▶ **Provided data**
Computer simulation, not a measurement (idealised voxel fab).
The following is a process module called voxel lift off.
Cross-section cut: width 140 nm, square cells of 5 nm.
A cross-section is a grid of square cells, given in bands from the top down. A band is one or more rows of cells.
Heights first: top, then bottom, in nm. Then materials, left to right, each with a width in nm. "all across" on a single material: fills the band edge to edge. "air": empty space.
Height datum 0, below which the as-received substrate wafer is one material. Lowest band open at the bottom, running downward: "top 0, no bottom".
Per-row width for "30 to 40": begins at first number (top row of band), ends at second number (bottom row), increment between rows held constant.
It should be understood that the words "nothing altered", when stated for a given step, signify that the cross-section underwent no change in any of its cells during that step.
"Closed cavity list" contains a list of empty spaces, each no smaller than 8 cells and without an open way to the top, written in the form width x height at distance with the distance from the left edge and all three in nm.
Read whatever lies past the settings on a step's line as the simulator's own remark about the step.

▶ **Assigned task**
Reproduce all of the material above word for word.

▶ **Answer space**
Computer simulation, not a measurement (idealised voxel fab).
The following is a process module called voxel lift off.
Cross-section cut: width 140 nm, square cells of 5 nm.
A cross-section is a grid of square cells, given in bands from the top down. A band is one or more rows of cells.
Heights first: top, then bottom, in nm. Then materials, left to right, each with a width in nm. "all across" on a single material: fills the band edge to edge. "air": empty space.
Height datum 0, below which the as-received substrate wafer is one material. Lowest band open at the bottom, running downward: "top 0, no bottom".
Per-row width for "30 to 40": begins at first number (top row of band), ends at second number (bottom row), increment between rows held constant.
It should be understood that the words "nothing altered", when stated for a given step, signify that the cross-section underwent no change in any of its cells during that step.
"Closed cavity list" contains a list of empty spaces, each no smaller than 8 cells and without an open way to the top, written in the form width x height at distance with the distance from the left edge and all three in nm.
Read whatever lies past the settings on a step's line as the simulator's own remark about the step.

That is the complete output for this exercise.